Using the material that follows, output exactly the lines from the one containing "2,11.9,180,2.5,0.92,15,127,398,555.9,1106.0,769.8,70.8,420" through the one containing "12,145.1,230,2.3,0.92,15,145,27,23.2,1239.2,760.5,65.1,414", with both ends kept.

========

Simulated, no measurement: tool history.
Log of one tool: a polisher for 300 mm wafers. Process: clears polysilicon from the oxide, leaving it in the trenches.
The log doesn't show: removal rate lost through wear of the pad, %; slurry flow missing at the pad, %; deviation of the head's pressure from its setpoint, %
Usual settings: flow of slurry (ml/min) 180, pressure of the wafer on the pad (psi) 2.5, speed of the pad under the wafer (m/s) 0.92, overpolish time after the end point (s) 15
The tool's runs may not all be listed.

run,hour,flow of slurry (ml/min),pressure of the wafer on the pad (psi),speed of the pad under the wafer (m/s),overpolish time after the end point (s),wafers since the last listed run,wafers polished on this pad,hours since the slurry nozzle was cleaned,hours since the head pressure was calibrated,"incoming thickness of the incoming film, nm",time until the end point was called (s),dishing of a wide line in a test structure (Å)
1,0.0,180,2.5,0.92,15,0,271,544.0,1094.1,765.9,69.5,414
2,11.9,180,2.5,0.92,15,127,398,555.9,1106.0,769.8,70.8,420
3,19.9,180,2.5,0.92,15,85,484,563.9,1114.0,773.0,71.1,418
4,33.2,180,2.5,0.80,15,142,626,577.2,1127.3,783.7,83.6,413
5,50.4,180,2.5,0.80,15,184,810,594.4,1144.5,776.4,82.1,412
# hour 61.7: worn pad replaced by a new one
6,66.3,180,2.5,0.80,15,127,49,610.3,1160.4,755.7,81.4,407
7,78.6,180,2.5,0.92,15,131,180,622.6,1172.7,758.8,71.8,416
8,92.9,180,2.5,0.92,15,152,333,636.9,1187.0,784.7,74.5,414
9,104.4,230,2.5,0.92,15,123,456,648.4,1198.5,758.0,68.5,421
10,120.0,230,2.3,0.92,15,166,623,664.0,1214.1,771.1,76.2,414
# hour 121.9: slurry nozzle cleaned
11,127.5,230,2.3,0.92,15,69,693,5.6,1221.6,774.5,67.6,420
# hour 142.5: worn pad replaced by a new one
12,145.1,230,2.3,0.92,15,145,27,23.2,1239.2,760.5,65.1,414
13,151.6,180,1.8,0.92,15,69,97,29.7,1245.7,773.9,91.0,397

========

Written response
2,11.9,180,2.5,0.92,15,127,398,555.9,1106.0,769.8,70.8,420
3,19.9,180,2.5,0.92,15,85,484,563.9,1114.0,773.0,71.1,418
4,33.2,180,2.5,0.80,15,142,626,577.2,1127.3,783.7,83.6,413
5,50.4,180,2.5,0.80,15,184,810,594.4,1144.5,776.4,82.1,412
# hour 61.7: worn pad replaced by a new one
6,66.3,180,2.5,0.80,15,127,49,610.3,1160.4,755.7,81.4,407
7,78.6,180,2.5,0.92,15,131,180,622.6,1172.7,758.8,71.8,416
8,92.9,180,2.5,0.92,15,152,333,636.9,1187.0,784.7,74.5,414
9,104.4,230,2.5,0.92,15,123,456,648.4,1198.5,758.0,68.5,421
10,120.0,230,2.3,0.92,15,166,623,664.0,1214.1,771.1,76.2,414
# hour 121.9: slurry nozzle cleaned
11,127.5,230,2.3,0.92,15,69,693,5.6,1221.6,774.5,67.6,420
# hour 142.5: worn pad replaced by a new one
12,145.1,230,2.3,0.92,15,145,27,23.2,1239.2,760.5,65.1,414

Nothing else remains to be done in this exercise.